● **Extracted material**:
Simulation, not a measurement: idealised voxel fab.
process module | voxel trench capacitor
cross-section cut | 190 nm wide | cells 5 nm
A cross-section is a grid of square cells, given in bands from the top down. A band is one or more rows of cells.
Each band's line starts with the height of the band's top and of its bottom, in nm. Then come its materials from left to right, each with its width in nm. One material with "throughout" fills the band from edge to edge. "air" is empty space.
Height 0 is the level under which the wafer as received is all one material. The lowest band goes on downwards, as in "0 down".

● **Activity**: Copy the data above. Keep each line exact.

● **Response**:
Simulation, not a measurement: idealised voxel fab.
process module | voxel trench capacitor
cross-section cut | 190 nm wide | cells 5 nm
A cross-section is a grid of square cells, given in bands from the top down. A band is one or more rows of cells.
Each band's line starts with the height of the band's top and of its bottom, in nm. Then come its materials from left to right, each with its width in nm. One material with "throughout" fills the band from edge to edge. "air" is empty space.
Height 0 is the level under which the wafer as received is all one material. The lowest band goes on downwards, as in "0 down".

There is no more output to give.